# THE DATA:
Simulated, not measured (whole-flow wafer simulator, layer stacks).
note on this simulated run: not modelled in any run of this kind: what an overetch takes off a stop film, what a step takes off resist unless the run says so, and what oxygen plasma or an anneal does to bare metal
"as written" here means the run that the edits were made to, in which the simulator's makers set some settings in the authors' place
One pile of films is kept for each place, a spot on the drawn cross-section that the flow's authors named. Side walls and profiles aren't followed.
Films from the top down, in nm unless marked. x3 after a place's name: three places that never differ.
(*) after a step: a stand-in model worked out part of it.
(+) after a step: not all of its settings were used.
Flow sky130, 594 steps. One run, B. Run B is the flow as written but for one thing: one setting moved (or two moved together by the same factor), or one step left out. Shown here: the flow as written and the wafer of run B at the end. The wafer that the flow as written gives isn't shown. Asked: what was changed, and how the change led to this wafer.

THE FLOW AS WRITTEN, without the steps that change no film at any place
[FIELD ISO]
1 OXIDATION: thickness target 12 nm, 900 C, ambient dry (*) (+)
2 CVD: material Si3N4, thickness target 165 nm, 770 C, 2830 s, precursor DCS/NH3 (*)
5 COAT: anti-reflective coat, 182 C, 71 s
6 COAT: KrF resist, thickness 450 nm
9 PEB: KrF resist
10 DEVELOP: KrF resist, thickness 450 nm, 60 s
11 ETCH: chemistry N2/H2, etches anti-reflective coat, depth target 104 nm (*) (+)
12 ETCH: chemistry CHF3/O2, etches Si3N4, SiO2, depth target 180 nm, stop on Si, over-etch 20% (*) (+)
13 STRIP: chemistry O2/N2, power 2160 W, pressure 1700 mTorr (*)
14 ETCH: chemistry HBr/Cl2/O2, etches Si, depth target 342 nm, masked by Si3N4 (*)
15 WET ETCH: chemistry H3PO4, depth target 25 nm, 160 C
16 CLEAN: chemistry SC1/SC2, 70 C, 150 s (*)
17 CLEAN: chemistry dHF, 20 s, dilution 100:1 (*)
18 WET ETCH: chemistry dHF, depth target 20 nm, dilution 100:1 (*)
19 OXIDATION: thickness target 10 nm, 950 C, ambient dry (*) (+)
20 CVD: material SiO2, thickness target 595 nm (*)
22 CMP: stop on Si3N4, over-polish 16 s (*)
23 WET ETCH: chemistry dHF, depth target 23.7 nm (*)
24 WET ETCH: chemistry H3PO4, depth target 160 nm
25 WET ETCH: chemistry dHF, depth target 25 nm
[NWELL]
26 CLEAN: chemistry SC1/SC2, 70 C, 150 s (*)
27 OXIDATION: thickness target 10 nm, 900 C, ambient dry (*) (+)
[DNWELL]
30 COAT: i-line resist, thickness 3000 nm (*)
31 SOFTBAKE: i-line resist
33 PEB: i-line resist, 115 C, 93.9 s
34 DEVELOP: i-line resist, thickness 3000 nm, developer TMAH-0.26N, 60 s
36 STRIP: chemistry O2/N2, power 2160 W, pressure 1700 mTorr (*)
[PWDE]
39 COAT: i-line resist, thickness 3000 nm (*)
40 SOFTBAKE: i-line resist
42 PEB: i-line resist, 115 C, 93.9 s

# WORK INSTRUCTION:
Reproduce exactly the first line of the listing and every line after it, through the one containing "note on this". Nothing else belongs in the output.

# ANSWER BOX:
Simulated, not measured (whole-flow wafer simulator, layer stacks).
note on this simulated run: not modelled in any run of this kind: what an overetch takes off a stop film, what a step takes off resist unless the run says so, and what oxygen plasma or an anneal does to bare metal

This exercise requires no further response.